| Extracted entries |
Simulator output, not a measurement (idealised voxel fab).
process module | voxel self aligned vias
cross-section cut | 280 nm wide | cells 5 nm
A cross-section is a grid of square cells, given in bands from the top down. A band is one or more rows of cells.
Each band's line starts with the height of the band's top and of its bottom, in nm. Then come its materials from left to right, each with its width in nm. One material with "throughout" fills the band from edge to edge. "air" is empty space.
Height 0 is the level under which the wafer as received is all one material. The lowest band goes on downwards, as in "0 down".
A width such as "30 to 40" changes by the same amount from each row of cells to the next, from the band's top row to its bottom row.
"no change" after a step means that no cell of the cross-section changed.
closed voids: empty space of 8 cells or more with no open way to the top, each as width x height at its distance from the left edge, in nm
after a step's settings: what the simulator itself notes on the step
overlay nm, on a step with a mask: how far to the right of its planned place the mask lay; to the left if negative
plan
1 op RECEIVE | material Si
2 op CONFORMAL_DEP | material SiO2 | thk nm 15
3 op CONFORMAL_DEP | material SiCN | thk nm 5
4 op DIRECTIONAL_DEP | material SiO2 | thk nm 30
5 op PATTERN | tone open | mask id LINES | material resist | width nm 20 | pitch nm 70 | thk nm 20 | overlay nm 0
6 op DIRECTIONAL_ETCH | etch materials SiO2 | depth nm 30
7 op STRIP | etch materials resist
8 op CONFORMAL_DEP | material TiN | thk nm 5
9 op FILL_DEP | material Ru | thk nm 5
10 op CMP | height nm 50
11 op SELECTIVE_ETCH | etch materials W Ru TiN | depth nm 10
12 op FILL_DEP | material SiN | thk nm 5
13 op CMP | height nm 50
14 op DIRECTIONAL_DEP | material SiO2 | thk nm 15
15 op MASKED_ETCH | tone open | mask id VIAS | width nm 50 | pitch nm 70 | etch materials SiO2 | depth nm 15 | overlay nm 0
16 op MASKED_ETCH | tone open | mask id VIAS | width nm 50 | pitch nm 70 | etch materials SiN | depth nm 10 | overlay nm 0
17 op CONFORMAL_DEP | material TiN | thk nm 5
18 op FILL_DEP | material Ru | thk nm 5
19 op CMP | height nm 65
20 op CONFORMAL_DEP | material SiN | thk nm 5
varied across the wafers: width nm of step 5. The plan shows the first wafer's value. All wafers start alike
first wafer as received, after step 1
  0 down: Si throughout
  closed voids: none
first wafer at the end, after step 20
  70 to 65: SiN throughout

| Action item |
Your answer should consist only of the lines above between the line holding "6 op DIRECTIONAL_ETCH" and the line holding "14 op DIRECTIONAL_DEP", inclusive, each transcribed exactly.

| Answer space |
6 op DIRECTIONAL_ETCH | etch materials SiO2 | depth nm 30
7 op STRIP | etch materials resist
8 op CONFORMAL_DEP | material TiN | thk nm 5
9 op FILL_DEP | material Ru | thk nm 5
10 op CMP | height nm 50
11 op SELECTIVE_ETCH | etch materials W Ru TiN | depth nm 10
12 op FILL_DEP | material SiN | thk nm 5
13 op CMP | height nm 50
14 op DIRECTIONAL_DEP | material SiO2 | thk nm 15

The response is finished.